Work item: Reproduce the records below exactly as shown.

Listed entries:
==*==
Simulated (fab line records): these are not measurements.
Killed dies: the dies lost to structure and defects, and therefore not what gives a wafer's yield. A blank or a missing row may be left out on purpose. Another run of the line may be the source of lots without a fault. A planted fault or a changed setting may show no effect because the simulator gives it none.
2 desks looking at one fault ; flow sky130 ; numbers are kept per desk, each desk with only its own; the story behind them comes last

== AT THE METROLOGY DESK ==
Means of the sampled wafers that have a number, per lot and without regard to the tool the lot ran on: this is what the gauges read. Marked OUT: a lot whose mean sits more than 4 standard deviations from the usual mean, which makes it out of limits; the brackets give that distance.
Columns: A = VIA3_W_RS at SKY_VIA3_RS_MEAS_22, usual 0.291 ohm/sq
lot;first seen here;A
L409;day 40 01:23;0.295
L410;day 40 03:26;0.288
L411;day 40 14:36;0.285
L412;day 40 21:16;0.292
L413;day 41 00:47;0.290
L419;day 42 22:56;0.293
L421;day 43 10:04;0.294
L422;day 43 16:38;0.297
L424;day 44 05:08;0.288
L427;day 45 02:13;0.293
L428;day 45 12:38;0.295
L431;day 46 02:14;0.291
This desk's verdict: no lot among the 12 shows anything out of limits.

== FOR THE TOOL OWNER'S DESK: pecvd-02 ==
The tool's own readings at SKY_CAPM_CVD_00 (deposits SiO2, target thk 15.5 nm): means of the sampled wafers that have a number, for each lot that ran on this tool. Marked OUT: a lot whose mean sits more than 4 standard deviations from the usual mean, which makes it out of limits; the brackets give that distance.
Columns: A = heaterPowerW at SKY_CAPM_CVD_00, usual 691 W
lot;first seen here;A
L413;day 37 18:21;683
==*==

Result:
Simulated (fab line records): these are not measurements.
Killed dies: the dies lost to structure and defects, and therefore not what gives a wafer's yield. A blank or a missing row may be left out on purpose. Another run of the line may be the source of lots without a fault. A planted fault or a changed setting may show no effect because the simulator gives it none.
2 desks looking at one fault ; flow sky130 ; numbers are kept per desk, each desk with only its own; the story behind them comes last

== AT THE METROLOGY DESK ==
Means of the sampled wafers that have a number, per lot and without regard to the tool the lot ran on: this is what the gauges read. Marked OUT: a lot whose mean sits more than 4 standard deviations from the usual mean, which makes it out of limits; the brackets give that distance.
Columns: A = VIA3_W_RS at SKY_VIA3_RS_MEAS_22, usual 0.291 ohm/sq
lot;first seen here;A
L409;day 40 01:23;0.295
L410;day 40 03:26;0.288
L411;day 40 14:36;0.285
L412;day 40 21:16;0.292
L413;day 41 00:47;0.290
L419;day 42 22:56;0.293
L421;day 43 10:04;0.294
L422;day 43 16:38;0.297
L424;day 44 05:08;0.288
L427;day 45 02:13;0.293
L428;day 45 12:38;0.295
L431;day 46 02:14;0.291
This desk's verdict: no lot among the 12 shows anything out of limits.

== FOR THE TOOL OWNER'S DESK: pecvd-02 ==
The tool's own readings at SKY_CAPM_CVD_00 (deposits SiO2, target thk 15.5 nm): means of the sampled wafers that have a number, for each lot that ran on this tool. Marked OUT: a lot whose mean sits more than 4 standard deviations from the usual mean, which makes it out of limits; the brackets give that distance.
Columns: A = heaterPowerW at SKY_CAPM_CVD_00, usual 691 W
lot;first seen here;A
L413;day 37 18:21;683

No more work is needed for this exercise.